STORED DATA -
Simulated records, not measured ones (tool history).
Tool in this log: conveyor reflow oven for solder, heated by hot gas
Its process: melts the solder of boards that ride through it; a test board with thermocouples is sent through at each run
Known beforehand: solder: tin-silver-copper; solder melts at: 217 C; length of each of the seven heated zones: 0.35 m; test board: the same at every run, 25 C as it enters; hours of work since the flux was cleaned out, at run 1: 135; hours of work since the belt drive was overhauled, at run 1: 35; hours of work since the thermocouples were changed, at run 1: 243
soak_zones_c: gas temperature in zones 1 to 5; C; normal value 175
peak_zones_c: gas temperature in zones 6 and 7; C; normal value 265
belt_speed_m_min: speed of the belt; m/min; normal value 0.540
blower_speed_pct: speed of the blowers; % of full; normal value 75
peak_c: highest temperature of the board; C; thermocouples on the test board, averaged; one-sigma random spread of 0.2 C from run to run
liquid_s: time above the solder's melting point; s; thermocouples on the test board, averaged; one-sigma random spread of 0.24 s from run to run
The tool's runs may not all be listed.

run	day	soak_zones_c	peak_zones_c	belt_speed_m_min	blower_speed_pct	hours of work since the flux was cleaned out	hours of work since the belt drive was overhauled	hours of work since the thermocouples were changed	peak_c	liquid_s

ACTIVITY - Write out the whole listing verbatim.

TASK OUTPUT -
Simulated records, not measured ones (tool history).
Tool in this log: conveyor reflow oven for solder, heated by hot gas
Its process: melts the solder of boards that ride through it; a test board with thermocouples is sent through at each run
Known beforehand: solder: tin-silver-copper; solder melts at: 217 C; length of each of the seven heated zones: 0.35 m; test board: the same at every run, 25 C as it enters; hours of work since the flux was cleaned out, at run 1: 135; hours of work since the belt drive was overhauled, at run 1: 35; hours of work since the thermocouples were changed, at run 1: 243
soak_zones_c: gas temperature in zones 1 to 5; C; normal value 175
peak_zones_c: gas temperature in zones 6 and 7; C; normal value 265
belt_speed_m_min: speed of the belt; m/min; normal value 0.540
blower_speed_pct: speed of the blowers; % of full; normal value 75
peak_c: highest temperature of the board; C; thermocouples on the test board, averaged; one-sigma random spread of 0.2 C from run to run
liquid_s: time above the solder's melting point; s; thermocouples on the test board, averaged; one-sigma random spread of 0.24 s from run to run
The tool's runs may not all be listed.

run	day	soak_zones_c	peak_zones_c	belt_speed_m_min	blower_speed_pct	hours of work since the flux was cleaned out	hours of work since the belt drive was overhauled	hours of work since the thermocouples were changed	peak_c	liquid_s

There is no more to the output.